WORK INSTRUCTION:
An exact reproduction of all the entries is what the answer must contain.

RAW DATA below:

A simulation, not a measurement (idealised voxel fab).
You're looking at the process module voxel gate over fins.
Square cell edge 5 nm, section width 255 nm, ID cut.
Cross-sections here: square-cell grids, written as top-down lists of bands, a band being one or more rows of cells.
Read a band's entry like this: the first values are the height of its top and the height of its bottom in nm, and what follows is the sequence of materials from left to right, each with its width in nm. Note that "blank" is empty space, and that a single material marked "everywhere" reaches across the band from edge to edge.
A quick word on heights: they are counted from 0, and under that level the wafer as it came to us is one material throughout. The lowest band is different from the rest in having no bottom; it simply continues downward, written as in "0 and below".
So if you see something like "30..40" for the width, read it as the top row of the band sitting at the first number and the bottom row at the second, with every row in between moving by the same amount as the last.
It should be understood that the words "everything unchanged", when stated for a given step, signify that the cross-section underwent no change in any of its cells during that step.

End of RAW DATA.

RESPONSE:
A simulation, not a measurement (idealised voxel fab).
You're looking at the process module voxel gate over fins.
Square cell edge 5 nm, section width 255 nm, ID cut.
Cross-sections here: square-cell grids, written as top-down lists of bands, a band being one or more rows of cells.
Read a band's entry like this: the first values are the height of its top and the height of its bottom in nm, and what follows is the sequence of materials from left to right, each with its width in nm. Note that "blank" is empty space, and that a single material marked "everywhere" reaches across the band from edge to edge.
A quick word on heights: they are counted from 0, and under that level the wafer as it came to us is one material throughout. The lowest band is different from the rest in having no bottom; it simply continues downward, written as in "0 and below".
So if you see something like "30..40" for the width, read it as the top row of the band sitting at the first number and the bottom row at the second, with every row in between moving by the same amount as the last.
It should be understood that the words "everything unchanged", when stated for a given step, signify that the cross-section underwent no change in any of its cells during that step.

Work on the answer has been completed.